Task item
Where the records below show a line containing "6 | THK MEAS", start copying; end with the line containing "18 | CLEAN | chemistry SPM", and copy it too.

Records provided
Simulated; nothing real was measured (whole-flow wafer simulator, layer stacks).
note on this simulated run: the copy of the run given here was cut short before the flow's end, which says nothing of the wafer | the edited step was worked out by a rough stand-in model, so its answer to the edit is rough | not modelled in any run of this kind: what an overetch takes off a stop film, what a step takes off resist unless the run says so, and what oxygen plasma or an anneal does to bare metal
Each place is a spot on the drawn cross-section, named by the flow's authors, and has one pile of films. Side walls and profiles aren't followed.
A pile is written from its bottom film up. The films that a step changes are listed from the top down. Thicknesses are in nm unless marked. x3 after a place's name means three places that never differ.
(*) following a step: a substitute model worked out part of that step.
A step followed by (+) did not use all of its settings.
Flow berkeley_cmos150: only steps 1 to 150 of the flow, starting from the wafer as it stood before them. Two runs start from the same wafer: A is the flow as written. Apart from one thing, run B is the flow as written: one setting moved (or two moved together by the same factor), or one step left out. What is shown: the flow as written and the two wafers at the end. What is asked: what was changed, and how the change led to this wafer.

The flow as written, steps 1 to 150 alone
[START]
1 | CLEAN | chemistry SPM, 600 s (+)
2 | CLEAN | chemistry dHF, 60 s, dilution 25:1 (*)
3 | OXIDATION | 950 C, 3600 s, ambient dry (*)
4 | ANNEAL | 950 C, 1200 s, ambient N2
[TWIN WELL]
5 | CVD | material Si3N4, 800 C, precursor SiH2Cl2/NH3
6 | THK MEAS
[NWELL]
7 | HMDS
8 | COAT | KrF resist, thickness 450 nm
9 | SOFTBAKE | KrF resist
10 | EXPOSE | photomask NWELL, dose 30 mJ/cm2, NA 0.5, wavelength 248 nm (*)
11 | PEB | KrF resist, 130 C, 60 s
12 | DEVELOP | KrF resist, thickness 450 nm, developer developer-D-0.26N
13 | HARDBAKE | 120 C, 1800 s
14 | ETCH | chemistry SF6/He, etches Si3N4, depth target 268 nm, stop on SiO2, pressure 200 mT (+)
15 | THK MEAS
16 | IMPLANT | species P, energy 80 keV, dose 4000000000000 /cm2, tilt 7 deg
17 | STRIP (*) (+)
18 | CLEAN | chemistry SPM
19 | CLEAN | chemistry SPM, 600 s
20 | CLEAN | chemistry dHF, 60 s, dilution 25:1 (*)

Answer box
6 | THK MEAS
[NWELL]
7 | HMDS
8 | COAT | KrF resist, thickness 450 nm
9 | SOFTBAKE | KrF resist
10 | EXPOSE | photomask NWELL, dose 30 mJ/cm2, NA 0.5, wavelength 248 nm (*)
11 | PEB | KrF resist, 130 C, 60 s
12 | DEVELOP | KrF resist, thickness 450 nm, developer developer-D-0.26N
13 | HARDBAKE | 120 C, 1800 s
14 | ETCH | chemistry SF6/He, etches Si3N4, depth target 268 nm, stop on SiO2, pressure 200 mT (+)
15 | THK MEAS
16 | IMPLANT | species P, energy 80 keV, dose 4000000000000 /cm2, tilt 7 deg
17 | STRIP (*) (+)
18 | CLEAN | chemistry SPM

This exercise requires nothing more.